________________
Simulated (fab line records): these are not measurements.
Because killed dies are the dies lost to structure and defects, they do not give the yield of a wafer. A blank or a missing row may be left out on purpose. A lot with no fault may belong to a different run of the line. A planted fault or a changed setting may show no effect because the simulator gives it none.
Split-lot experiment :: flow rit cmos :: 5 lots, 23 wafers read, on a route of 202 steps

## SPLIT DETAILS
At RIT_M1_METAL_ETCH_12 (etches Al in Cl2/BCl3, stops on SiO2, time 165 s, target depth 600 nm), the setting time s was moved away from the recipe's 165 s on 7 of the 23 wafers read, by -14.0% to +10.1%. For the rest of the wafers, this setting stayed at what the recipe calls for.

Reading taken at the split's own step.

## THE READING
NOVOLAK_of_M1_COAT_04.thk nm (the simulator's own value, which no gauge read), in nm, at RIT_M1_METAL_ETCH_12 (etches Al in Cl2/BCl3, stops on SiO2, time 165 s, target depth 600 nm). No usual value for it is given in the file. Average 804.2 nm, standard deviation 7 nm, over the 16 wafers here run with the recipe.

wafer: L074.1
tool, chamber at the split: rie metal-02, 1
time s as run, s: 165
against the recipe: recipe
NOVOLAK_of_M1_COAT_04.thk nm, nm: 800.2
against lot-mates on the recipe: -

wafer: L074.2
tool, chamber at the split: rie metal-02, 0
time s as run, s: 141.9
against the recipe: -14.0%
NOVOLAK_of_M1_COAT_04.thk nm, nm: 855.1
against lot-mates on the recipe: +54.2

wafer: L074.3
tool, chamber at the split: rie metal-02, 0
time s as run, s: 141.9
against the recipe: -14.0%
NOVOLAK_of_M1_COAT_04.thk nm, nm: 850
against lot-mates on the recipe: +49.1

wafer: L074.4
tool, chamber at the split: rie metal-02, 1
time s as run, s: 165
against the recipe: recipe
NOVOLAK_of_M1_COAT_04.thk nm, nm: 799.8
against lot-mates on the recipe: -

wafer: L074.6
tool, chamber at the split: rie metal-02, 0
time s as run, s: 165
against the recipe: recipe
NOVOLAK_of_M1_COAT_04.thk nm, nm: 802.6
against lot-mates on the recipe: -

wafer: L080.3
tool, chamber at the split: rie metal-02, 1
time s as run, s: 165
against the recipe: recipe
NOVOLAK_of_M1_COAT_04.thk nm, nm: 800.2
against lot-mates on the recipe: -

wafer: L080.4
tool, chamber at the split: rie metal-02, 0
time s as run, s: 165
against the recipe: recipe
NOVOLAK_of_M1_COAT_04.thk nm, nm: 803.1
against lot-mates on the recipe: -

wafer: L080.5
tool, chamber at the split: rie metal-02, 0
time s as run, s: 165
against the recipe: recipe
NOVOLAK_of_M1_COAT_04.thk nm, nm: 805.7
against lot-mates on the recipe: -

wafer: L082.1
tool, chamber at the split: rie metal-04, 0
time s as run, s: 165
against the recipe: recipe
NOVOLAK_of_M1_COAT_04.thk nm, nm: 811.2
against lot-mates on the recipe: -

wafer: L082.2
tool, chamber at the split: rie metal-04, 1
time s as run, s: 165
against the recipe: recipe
________________

> **Work order**: Retype the listing from its first line onward, stopping after the line that contains "## THE READING" has been retyped in full.

> **Solution**:
Simulated (fab line records): these are not measurements.
Because killed dies are the dies lost to structure and defects, they do not give the yield of a wafer. A blank or a missing row may be left out on purpose. A lot with no fault may belong to a different run of the line. A planted fault or a changed setting may show no effect because the simulator gives it none.
Split-lot experiment :: flow rit cmos :: 5 lots, 23 wafers read, on a route of 202 steps

## SPLIT DETAILS
At RIT_M1_METAL_ETCH_12 (etches Al in Cl2/BCl3, stops on SiO2, time 165 s, target depth 600 nm), the setting time s was moved away from the recipe's 165 s on 7 of the 23 wafers read, by -14.0% to +10.1%. For the rest of the wafers, this setting stayed at what the recipe calls for.

Reading taken at the split's own step.

## THE READING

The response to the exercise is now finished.